-- -- --

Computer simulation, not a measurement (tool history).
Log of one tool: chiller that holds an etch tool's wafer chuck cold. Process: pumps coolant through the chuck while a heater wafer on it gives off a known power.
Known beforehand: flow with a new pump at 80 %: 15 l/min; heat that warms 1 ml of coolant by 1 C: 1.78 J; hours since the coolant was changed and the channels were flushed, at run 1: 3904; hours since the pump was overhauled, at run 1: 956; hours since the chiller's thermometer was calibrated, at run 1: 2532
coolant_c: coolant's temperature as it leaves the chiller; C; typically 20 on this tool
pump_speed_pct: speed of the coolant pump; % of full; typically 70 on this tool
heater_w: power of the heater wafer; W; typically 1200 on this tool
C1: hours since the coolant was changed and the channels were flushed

-- -- --

- Required action
Give back the data above, repeating every record exactly.

- Answer section
Computer simulation, not a measurement (tool history).
Log of one tool: chiller that holds an etch tool's wafer chuck cold. Process: pumps coolant through the chuck while a heater wafer on it gives off a known power.
Known beforehand: flow with a new pump at 80 %: 15 l/min; heat that warms 1 ml of coolant by 1 C: 1.78 J; hours since the coolant was changed and the channels were flushed, at run 1: 3904; hours since the pump was overhauled, at run 1: 956; hours since the chiller's thermometer was calibrated, at run 1: 2532
coolant_c: coolant's temperature as it leaves the chiller; C; typically 20 on this tool
pump_speed_pct: speed of the coolant pump; % of full; typically 70 on this tool
heater_w: power of the heater wafer; W; typically 1200 on this tool
C1: hours since the coolant was changed and the channels were flushed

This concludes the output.